■ **Work order**: Exactly as written, copy the lines of the data below from the first through the one containing "time_s: deposition time; s; usual 18".

Data shown section start
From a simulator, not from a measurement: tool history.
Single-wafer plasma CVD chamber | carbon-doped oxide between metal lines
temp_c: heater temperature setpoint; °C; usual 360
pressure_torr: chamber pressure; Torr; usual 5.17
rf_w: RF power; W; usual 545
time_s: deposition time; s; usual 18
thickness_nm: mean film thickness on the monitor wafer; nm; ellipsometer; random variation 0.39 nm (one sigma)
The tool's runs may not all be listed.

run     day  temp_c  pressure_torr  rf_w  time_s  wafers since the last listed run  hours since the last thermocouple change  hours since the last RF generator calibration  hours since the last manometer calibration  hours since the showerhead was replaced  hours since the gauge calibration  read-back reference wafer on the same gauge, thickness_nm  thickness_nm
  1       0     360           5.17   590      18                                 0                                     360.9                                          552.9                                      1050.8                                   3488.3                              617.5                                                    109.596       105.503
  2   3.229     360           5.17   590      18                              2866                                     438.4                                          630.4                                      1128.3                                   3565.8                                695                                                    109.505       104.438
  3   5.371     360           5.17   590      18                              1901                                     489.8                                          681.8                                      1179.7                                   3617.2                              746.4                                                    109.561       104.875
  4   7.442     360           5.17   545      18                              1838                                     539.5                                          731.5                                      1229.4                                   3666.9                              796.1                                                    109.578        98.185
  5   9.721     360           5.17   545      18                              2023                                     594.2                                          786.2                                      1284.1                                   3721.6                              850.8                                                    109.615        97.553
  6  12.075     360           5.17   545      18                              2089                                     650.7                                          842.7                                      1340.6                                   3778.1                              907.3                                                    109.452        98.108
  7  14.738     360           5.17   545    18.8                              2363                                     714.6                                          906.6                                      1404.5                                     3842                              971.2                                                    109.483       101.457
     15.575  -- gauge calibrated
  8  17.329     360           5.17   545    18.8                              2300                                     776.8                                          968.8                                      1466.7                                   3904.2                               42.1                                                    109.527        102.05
Data shown section end

■ **Problem solution**:
From a simulator, not from a measurement: tool history.
Single-wafer plasma CVD chamber | carbon-doped oxide between metal lines
temp_c: heater temperature setpoint; °C; usual 360
pressure_torr: chamber pressure; Torr; usual 5.17
rf_w: RF power; W; usual 545
time_s: deposition time; s; usual 18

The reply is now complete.